# [Dataset excerpts]
──────────
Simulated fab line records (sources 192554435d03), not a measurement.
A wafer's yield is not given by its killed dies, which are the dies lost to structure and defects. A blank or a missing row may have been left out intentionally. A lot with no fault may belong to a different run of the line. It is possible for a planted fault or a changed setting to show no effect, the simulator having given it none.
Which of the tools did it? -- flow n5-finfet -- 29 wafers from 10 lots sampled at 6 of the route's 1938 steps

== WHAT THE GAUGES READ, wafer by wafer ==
──────────

# [Work item]
Start to finish, copy the records above with no differences.

# [Exercise result]
Simulated fab line records (sources 192554435d03), not a measurement.
A wafer's yield is not given by its killed dies, which are the dies lost to structure and defects. A blank or a missing row may have been left out intentionally. A lot with no fault may belong to a different run of the line. It is possible for a planted fault or a changed setting to show no effect, the simulator having given it none.
Which of the tools did it? -- flow n5-finfet -- 29 wafers from 10 lots sampled at 6 of the route's 1938 steps

== WHAT THE GAUGES READ, wafer by wafer ==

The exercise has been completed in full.